■ **Given records**:
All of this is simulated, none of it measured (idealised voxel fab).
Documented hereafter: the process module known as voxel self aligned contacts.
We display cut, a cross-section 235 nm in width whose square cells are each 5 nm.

■ **Assignment**: Every entry is to be printed exactly as given.

■ **Exercise answer**:
All of this is simulated, none of it measured (idealised voxel fab).
Documented hereafter: the process module known as voxel self aligned contacts.
We display cut, a cross-section 235 nm in width whose square cells are each 5 nm.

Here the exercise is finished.